> [WORK ORDER]
Repeat the listing below exactly.

Content starts

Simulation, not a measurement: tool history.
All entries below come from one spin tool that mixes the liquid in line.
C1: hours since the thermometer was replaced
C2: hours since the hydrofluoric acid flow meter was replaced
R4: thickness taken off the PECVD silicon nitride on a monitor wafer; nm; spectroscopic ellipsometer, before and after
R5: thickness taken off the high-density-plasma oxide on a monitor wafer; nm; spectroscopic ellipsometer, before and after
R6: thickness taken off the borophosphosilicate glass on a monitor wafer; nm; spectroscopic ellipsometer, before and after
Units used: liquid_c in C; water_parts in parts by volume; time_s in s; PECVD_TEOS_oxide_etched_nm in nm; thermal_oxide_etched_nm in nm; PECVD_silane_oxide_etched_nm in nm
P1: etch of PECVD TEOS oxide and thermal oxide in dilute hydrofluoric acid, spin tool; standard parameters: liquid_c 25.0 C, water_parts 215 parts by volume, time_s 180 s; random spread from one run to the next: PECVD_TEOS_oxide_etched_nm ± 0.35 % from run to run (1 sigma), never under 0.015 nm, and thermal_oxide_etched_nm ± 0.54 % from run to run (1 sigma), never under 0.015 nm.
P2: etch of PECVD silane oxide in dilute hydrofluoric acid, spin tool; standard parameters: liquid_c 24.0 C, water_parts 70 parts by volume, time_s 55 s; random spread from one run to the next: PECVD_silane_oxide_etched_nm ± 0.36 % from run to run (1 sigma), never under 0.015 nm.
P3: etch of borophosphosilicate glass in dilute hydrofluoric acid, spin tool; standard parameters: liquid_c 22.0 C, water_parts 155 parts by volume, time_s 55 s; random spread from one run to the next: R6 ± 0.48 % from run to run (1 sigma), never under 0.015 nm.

Content ends

> [TASK SOLUTION]
Simulation, not a measurement: tool history.
All entries below come from one spin tool that mixes the liquid in line.
C1: hours since the thermometer was replaced
C2: hours since the hydrofluoric acid flow meter was replaced
R4: thickness taken off the PECVD silicon nitride on a monitor wafer; nm; spectroscopic ellipsometer, before and after
R5: thickness taken off the high-density-plasma oxide on a monitor wafer; nm; spectroscopic ellipsometer, before and after
R6: thickness taken off the borophosphosilicate glass on a monitor wafer; nm; spectroscopic ellipsometer, before and after
Units used: liquid_c in C; water_parts in parts by volume; time_s in s; PECVD_TEOS_oxide_etched_nm in nm; thermal_oxide_etched_nm in nm; PECVD_silane_oxide_etched_nm in nm
P1: etch of PECVD TEOS oxide and thermal oxide in dilute hydrofluoric acid, spin tool; standard parameters: liquid_c 25.0 C, water_parts 215 parts by volume, time_s 180 s; random spread from one run to the next: PECVD_TEOS_oxide_etched_nm ± 0.35 % from run to run (1 sigma), never under 0.015 nm, and thermal_oxide_etched_nm ± 0.54 % from run to run (1 sigma), never under 0.015 nm.
P2: etch of PECVD silane oxide in dilute hydrofluoric acid, spin tool; standard parameters: liquid_c 24.0 C, water_parts 70 parts by volume, time_s 55 s; random spread from one run to the next: PECVD_silane_oxide_etched_nm ± 0.36 % from run to run (1 sigma), never under 0.015 nm.
P3: etch of borophosphosilicate glass in dilute hydrofluoric acid, spin tool; standard parameters: liquid_c 22.0 C, water_parts 155 parts by volume, time_s 55 s; random spread from one run to the next: R6 ± 0.48 % from run to run (1 sigma), never under 0.015 nm.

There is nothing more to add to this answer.